**Brief:**
Extract the complete listing and output it unchanged.

**Material supplied:**
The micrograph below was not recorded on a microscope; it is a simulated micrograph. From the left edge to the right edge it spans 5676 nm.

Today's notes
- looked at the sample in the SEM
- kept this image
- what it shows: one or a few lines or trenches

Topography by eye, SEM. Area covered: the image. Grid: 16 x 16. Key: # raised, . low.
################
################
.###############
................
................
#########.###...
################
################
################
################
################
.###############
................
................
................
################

**Task result:**
The micrograph below was not recorded on a microscope; it is a simulated micrograph. From the left edge to the right edge it spans 5676 nm.

Today's notes
- looked at the sample in the SEM
- kept this image
- what it shows: one or a few lines or trenches

Topography by eye, SEM. Area covered: the image. Grid: 16 x 16. Key: # raised, . low.
################
################
.###############
................
................
#########.###...
################
################
################
################
################
.###############
................
................
................
################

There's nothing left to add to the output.